◆ **Work instruction**:
Print out the records in full, keeping each word unchanged.

┌────────

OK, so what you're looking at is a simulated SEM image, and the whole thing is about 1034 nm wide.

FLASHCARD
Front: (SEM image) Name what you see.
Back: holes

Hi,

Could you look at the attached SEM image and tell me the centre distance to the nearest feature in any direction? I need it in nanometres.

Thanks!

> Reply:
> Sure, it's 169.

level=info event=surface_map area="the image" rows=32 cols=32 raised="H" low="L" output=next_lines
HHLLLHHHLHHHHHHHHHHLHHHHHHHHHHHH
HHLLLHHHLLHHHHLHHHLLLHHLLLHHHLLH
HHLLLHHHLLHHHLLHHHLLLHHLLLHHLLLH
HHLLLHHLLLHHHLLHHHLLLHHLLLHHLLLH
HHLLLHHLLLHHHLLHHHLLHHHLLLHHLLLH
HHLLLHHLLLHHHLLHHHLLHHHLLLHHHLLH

└────────

◆ **Task response**:
OK, so what you're looking at is a simulated SEM image, and the whole thing is about 1034 nm wide.

FLASHCARD
Front: (SEM image) Name what you see.
Back: holes

Hi,

Could you look at the attached SEM image and tell me the centre distance to the nearest feature in any direction? I need it in nanometres.

Thanks!

> Reply:
> Sure, it's 169.

level=info event=surface_map area="the image" rows=32 cols=32 raised="H" low="L" output=next_lines
HHLLLHHHLHHHHHHHHHHLHHHHHHHHHHHH
HHLLLHHHLLHHHHLHHHLLLHHLLLHHHLLH
HHLLLHHHLLHHHLLHHHLLLHHLLLHHLLLH
HHLLLHHLLLHHHLLHHHLLLHHLLLHHLLLH
HHLLLHHLLLHHHLLHHHLLHHHLLLHHLLLH
HHLLLHHLLLHHHLLHHHLLHHHLLLHHHLLH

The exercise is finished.